--- Excerpted records Enclosed Below ---

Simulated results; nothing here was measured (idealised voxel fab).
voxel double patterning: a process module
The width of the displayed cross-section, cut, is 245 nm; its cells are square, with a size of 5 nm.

--- End of Enclosed Excerpted records ---

- **Work task**
Each line above is to be copied exactly as written.

- **Exercise result**
Simulated results; nothing here was measured (idealised voxel fab).
voxel double patterning: a process module
The width of the displayed cross-section, cut, is 245 nm; its cells are square, with a size of 5 nm.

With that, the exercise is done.